• [Dataset excerpts]:
_ _ _ _ _ _ _
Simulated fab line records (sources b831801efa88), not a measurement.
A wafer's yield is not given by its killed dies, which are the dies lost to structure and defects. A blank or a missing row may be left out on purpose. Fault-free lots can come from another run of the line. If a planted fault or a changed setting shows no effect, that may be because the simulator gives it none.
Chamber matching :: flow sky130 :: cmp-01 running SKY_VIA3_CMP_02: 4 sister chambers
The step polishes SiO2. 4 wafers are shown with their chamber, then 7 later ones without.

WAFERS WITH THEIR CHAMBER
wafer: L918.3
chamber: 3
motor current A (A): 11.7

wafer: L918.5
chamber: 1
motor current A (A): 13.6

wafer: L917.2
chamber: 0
_ _ _ _ _ _ _

Word for word, copy the material above.

Simulated fab line records (sources b831801efa88), not a measurement.
A wafer's yield is not given by its killed dies, which are the dies lost to structure and defects. A blank or a missing row may be left out on purpose. Fault-free lots can come from another run of the line. If a planted fault or a changed setting shows no effect, that may be because the simulator gives it none.
Chamber matching :: flow sky130 :: cmp-01 running SKY_VIA3_CMP_02: 4 sister chambers
The step polishes SiO2. 4 wafers are shown with their chamber, then 7 later ones without.

WAFERS WITH THEIR CHAMBER
wafer: L918.3
chamber: 3
motor current A (A): 11.7

wafer: L918.5
chamber: 1
motor current A (A): 13.6

wafer: L917.2
chamber: 0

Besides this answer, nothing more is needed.